• _Data supplied_:
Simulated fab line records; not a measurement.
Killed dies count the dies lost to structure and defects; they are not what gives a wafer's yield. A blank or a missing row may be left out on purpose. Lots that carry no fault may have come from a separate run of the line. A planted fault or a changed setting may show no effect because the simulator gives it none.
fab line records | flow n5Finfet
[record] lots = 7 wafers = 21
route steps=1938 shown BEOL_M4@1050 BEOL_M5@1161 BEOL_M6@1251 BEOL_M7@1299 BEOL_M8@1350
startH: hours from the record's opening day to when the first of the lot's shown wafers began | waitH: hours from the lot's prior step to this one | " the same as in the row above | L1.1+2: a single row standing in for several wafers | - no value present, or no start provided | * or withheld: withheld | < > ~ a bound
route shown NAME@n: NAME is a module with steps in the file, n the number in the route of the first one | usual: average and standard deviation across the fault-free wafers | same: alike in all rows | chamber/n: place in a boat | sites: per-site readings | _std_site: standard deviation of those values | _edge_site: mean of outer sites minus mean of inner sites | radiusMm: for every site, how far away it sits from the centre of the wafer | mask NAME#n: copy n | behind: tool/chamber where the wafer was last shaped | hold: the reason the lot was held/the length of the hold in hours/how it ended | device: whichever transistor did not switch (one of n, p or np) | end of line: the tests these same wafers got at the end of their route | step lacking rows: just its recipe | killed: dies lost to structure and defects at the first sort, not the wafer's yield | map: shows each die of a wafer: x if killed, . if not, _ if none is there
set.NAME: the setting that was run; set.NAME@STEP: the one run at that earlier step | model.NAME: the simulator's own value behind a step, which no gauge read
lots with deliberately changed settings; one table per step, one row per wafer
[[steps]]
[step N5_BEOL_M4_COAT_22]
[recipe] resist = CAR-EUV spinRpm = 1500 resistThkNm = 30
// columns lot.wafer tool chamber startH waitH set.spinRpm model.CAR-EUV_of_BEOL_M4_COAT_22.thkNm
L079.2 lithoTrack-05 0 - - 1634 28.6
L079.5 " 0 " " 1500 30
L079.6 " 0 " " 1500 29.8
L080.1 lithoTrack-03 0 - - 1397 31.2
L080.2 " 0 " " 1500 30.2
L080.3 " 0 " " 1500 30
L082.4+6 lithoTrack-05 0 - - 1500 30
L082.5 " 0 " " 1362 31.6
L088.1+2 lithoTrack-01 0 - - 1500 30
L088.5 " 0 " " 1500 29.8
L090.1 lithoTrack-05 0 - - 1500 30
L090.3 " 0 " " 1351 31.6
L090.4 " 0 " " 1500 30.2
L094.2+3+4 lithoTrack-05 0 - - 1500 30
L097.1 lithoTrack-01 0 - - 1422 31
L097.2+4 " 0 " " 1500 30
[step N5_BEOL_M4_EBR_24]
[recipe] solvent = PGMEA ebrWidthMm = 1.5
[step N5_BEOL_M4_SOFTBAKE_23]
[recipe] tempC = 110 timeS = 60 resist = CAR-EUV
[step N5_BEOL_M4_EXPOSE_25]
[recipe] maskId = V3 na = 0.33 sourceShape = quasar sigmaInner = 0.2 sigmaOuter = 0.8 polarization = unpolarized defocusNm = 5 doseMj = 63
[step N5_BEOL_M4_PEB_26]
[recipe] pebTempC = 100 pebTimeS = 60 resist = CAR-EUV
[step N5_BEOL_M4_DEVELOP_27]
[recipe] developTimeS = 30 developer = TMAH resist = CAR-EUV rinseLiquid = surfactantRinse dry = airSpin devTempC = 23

• _Brief_: Given the data above, transcribe exactly the lines from the one containing "[step N5_BEOL_M4_EXPOSE_25]" down to the one containing "[step N5_BEOL_M4_DEVELOP_27]", and no others.

• _Answer area_:
[step N5_BEOL_M4_EXPOSE_25]
[recipe] maskId = V3 na = 0.33 sourceShape = quasar sigmaInner = 0.2 sigmaOuter = 0.8 polarization = unpolarized defocusNm = 5 doseMj = 63
[step N5_BEOL_M4_PEB_26]
[recipe] pebTempC = 100 pebTimeS = 60 resist = CAR-EUV
[step N5_BEOL_M4_DEVELOP_27]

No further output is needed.